Information supplied:
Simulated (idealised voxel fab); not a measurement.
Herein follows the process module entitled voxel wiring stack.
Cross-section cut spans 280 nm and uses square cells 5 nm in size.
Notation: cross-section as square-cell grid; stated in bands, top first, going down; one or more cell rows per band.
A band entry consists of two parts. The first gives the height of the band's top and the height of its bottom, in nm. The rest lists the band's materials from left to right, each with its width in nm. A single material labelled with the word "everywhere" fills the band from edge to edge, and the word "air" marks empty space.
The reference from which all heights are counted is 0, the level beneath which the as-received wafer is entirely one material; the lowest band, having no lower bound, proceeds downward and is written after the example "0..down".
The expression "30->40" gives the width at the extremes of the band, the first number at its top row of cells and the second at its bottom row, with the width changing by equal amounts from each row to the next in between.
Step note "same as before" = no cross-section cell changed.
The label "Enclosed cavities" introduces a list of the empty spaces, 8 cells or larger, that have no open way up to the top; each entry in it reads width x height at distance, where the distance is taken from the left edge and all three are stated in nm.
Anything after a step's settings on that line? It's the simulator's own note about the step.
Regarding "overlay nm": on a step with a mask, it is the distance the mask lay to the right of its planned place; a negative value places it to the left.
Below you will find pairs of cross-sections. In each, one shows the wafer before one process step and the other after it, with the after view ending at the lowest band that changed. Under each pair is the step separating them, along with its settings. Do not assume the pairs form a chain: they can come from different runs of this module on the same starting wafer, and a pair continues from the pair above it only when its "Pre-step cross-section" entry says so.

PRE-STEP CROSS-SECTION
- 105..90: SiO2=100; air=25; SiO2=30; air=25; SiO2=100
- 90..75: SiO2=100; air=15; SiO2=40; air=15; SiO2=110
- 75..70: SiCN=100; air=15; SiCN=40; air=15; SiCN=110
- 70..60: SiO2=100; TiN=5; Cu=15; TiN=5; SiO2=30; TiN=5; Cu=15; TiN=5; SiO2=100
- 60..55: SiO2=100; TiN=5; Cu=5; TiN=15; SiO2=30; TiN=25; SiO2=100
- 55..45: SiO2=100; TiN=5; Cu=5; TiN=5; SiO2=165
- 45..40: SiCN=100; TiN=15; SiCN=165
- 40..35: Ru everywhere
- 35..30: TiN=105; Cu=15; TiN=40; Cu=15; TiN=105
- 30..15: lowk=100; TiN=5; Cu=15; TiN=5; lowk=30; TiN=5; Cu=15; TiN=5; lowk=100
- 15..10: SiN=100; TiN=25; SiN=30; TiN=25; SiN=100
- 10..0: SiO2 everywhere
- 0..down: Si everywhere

Work request: Would you print exactly, and only, the lines of the data above from the line with "- 70..60: SiO2=100;" through the line with "- 10..0: SiO2 everywhere", inclusive?

Response:
- 70..60: SiO2=100; TiN=5; Cu=15; TiN=5; SiO2=30; TiN=5; Cu=15; TiN=5; SiO2=100
- 60..55: SiO2=100; TiN=5; Cu=5; TiN=15; SiO2=30; TiN=25; SiO2=100
- 55..45: SiO2=100; TiN=5; Cu=5; TiN=5; SiO2=165
- 45..40: SiCN=100; TiN=15; SiCN=165
- 40..35: Ru everywhere
- 35..30: TiN=105; Cu=15; TiN=40; Cu=15; TiN=105
- 30..15: lowk=100; TiN=5; Cu=15; TiN=5; lowk=30; TiN=5; Cu=15; TiN=5; lowk=100
- 15..10: SiN=100; TiN=25; SiN=30; TiN=25; SiN=100
- 10..0: SiO2 everywhere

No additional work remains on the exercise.